WORK TASK: Nothing but an exact repeat of the entries below should appear in your answer.

++++ PROVIDED DATA
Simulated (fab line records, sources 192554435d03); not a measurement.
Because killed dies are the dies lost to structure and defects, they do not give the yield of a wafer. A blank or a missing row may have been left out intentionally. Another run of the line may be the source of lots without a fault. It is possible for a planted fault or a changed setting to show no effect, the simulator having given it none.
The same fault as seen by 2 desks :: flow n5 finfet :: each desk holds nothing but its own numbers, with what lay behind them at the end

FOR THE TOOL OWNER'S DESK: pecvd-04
++++++++

RESPONSE AREA:
Simulated (fab line records, sources 192554435d03); not a measurement.
Because killed dies are the dies lost to structure and defects, they do not give the yield of a wafer. A blank or a missing row may have been left out intentionally. Another run of the line may be the source of lots without a fault. It is possible for a planted fault or a changed setting to show no effect, the simulator having given it none.
The same fault as seen by 2 desks :: flow n5 finfet :: each desk holds nothing but its own numbers, with what lay behind them at the end

FOR THE TOOL OWNER'S DESK: pecvd-04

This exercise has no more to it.